Among the records that follow, find the line with "A cross-section is" and the line with "Height reference: 0". Set down those lines and all lines between them exactly, without adding anything.

BEGIN

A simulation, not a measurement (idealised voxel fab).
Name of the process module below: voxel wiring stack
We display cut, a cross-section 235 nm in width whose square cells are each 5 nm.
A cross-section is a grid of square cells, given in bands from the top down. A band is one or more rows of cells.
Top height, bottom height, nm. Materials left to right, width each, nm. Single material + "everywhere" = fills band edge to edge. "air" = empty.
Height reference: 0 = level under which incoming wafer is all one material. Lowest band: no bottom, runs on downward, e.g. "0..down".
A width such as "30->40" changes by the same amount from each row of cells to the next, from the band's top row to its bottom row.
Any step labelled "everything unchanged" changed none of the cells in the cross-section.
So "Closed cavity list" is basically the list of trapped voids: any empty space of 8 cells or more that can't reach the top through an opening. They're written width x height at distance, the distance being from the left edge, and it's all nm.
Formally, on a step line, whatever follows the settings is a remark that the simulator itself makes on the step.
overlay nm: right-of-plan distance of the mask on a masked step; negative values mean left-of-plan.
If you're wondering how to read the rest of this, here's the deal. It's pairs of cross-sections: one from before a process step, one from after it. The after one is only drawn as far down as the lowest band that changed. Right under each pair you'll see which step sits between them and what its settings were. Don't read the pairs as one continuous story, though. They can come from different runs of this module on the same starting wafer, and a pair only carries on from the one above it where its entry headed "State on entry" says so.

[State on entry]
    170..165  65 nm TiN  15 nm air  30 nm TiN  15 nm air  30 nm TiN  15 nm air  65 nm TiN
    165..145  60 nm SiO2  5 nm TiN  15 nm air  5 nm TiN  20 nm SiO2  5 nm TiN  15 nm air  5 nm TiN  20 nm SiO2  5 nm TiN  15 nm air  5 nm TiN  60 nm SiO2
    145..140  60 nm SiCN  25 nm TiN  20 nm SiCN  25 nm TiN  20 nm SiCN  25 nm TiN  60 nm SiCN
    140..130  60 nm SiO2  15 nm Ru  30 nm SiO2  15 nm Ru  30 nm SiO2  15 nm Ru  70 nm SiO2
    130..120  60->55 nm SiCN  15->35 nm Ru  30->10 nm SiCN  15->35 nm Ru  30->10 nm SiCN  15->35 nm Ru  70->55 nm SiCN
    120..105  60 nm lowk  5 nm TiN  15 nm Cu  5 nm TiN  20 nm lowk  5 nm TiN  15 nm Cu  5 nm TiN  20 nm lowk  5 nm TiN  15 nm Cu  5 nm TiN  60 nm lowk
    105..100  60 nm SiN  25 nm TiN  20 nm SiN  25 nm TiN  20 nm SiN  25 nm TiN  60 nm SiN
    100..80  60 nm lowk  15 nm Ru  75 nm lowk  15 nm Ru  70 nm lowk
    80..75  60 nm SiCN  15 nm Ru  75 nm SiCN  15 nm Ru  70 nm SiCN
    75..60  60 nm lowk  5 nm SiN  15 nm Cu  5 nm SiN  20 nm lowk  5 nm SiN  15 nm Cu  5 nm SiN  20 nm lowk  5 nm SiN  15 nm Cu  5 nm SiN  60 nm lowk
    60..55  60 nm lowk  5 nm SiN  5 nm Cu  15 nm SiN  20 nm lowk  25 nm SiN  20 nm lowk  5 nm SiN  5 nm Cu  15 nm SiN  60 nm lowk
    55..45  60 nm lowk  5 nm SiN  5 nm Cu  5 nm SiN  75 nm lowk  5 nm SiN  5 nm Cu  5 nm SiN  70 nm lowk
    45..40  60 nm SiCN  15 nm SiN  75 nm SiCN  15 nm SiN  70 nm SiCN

END

## Your solution
A cross-section is a grid of square cells, given in bands from the top down. A band is one or more rows of cells.
Top height, bottom height, nm. Materials left to right, width each, nm. Single material + "everywhere" = fills band edge to edge. "air" = empty.
Height reference: 0 = level under which incoming wafer is all one material. Lowest band: no bottom, runs on downward, e.g. "0..down".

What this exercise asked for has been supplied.